> Data extracts:
◇ ◇ ◇ ◇ ◇ ◇ ◇

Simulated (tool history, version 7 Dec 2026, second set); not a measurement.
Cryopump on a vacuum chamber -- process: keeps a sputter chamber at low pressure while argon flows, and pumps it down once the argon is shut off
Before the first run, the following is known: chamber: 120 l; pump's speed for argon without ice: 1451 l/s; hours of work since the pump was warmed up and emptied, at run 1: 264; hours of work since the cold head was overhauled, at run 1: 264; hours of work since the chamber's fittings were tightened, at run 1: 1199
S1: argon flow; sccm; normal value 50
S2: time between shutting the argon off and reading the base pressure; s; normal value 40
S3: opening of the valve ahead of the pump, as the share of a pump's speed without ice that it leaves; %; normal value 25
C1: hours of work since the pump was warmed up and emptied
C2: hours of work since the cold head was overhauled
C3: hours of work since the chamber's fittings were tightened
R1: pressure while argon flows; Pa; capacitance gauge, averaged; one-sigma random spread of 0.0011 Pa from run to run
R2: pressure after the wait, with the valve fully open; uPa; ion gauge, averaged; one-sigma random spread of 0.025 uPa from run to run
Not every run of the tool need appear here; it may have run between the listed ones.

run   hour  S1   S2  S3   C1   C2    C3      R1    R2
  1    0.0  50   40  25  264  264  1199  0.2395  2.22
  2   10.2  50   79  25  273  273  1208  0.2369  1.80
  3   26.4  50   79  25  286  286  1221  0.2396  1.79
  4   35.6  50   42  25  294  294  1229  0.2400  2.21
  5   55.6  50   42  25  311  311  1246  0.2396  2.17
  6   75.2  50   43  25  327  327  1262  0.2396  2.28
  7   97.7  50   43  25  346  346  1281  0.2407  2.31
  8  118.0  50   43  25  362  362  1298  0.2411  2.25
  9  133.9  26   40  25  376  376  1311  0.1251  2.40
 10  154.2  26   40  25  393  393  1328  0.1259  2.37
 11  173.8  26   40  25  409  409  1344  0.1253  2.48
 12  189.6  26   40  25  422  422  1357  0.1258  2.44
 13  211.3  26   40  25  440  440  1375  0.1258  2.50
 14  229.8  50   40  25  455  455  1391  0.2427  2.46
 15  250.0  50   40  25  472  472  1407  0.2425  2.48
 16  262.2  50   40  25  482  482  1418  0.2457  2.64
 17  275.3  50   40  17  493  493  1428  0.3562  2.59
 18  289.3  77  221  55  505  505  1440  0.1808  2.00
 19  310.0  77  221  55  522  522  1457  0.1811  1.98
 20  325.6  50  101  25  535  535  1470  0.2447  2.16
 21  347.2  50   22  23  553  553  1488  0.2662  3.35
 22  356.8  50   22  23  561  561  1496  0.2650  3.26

◇ ◇ ◇ ◇ ◇ ◇ ◇

> Assigned task: The response must hold only the lines above from the line with "C2: hours of" through the line with "R2: pressure after", each copied exactly, both ends kept.

> Problem solution:
C2: hours of work since the cold head was overhauled
C3: hours of work since the chamber's fittings were tightened
R1: pressure while argon flows; Pa; capacitance gauge, averaged; one-sigma random spread of 0.0011 Pa from run to run
R2: pressure after the wait, with the valve fully open; uPa; ion gauge, averaged; one-sigma random spread of 0.025 uPa from run to run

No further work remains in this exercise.